## Record set
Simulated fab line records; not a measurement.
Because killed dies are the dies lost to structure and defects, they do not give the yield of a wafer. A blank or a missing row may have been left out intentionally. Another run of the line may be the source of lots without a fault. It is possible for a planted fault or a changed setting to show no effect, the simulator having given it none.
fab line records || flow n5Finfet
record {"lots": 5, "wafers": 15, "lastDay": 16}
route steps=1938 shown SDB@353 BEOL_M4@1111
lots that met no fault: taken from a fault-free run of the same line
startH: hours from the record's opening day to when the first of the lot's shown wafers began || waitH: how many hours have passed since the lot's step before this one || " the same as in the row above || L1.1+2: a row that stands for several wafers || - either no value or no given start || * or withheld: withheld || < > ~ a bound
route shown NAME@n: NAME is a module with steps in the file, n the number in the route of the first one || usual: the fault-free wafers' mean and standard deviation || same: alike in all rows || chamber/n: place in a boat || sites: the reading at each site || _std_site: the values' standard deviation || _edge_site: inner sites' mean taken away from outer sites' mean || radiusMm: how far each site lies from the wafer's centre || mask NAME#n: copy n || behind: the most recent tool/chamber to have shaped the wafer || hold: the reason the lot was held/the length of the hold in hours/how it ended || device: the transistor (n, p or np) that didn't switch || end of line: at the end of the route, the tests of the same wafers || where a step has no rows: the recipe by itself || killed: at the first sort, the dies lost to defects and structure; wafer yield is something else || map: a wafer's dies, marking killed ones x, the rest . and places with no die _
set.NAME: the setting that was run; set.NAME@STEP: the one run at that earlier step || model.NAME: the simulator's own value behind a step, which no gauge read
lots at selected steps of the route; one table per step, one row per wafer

## Work task
Nothing but the lines from the start of the data through the line holding "route steps=1938 shown SDB@353 BEOL_M4@1111" should be restated, and each one exactly.

## Answer space
Simulated fab line records; not a measurement.
Because killed dies are the dies lost to structure and defects, they do not give the yield of a wafer. A blank or a missing row may have been left out intentionally. Another run of the line may be the source of lots without a fault. It is possible for a planted fault or a changed setting to show no effect, the simulator having given it none.
fab line records || flow n5Finfet
record {"lots": 5, "wafers": 15, "lastDay": 16}
route steps=1938 shown SDB@353 BEOL_M4@1111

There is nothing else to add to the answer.